● **Assigned task**:
Copy the first line of the material below and every later line through the line containing "Every chamber carries", without any other output.

● **Supplied entries**:
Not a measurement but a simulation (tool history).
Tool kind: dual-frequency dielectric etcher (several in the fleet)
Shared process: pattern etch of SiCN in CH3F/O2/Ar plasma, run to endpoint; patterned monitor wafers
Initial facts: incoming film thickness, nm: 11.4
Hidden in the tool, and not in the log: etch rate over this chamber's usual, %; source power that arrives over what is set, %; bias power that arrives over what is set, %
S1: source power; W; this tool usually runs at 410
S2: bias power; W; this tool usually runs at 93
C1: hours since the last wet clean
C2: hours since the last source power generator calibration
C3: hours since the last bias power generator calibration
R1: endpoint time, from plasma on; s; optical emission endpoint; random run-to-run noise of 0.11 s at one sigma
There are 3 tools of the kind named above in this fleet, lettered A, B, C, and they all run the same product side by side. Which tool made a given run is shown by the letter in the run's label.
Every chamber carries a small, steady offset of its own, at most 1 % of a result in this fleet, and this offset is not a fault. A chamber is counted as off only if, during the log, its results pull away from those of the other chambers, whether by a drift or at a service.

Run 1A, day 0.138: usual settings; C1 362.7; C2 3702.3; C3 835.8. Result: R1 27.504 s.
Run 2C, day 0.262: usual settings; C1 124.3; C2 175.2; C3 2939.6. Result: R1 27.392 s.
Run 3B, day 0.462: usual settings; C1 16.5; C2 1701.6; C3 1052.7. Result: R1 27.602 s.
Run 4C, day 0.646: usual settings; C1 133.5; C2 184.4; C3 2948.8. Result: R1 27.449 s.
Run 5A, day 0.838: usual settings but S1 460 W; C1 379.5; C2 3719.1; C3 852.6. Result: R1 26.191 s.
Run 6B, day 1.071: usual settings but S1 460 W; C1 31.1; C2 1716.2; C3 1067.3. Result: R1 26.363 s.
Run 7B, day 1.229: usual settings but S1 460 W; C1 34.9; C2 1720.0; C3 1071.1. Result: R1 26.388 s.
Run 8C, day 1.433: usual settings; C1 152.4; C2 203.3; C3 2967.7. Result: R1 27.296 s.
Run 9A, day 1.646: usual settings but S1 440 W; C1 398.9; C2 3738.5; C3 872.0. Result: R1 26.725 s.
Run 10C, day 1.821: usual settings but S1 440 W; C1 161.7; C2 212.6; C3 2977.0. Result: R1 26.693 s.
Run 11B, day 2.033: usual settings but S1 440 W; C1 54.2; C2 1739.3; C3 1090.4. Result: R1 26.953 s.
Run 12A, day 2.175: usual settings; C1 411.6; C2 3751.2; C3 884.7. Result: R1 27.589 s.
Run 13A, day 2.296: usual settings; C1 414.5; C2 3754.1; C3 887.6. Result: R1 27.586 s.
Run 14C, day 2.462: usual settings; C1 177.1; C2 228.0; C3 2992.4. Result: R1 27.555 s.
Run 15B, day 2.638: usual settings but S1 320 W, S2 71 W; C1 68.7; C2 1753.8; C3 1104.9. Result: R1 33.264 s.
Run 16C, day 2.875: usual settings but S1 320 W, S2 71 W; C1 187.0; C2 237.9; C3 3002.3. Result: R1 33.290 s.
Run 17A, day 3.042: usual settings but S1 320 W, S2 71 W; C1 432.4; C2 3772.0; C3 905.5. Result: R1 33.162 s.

● **Solution**:
Not a measurement but a simulation (tool history).
Tool kind: dual-frequency dielectric etcher (several in the fleet)
Shared process: pattern etch of SiCN in CH3F/O2/Ar plasma, run to endpoint; patterned monitor wafers
Initial facts: incoming film thickness, nm: 11.4
Hidden in the tool, and not in the log: etch rate over this chamber's usual, %; source power that arrives over what is set, %; bias power that arrives over what is set, %
S1: source power; W; this tool usually runs at 410
S2: bias power; W; this tool usually runs at 93
C1: hours since the last wet clean
C2: hours since the last source power generator calibration
C3: hours since the last bias power generator calibration
R1: endpoint time, from plasma on; s; optical emission endpoint; random run-to-run noise of 0.11 s at one sigma
There are 3 tools of the kind named above in this fleet, lettered A, B, C, and they all run the same product side by side. Which tool made a given run is shown by the letter in the run's label.
Every chamber carries a small, steady offset of its own, at most 1 % of a result in this fleet, and this offset is not a fault. A chamber is counted as off only if, during the log, its results pull away from those of the other chambers, whether by a drift or at a service.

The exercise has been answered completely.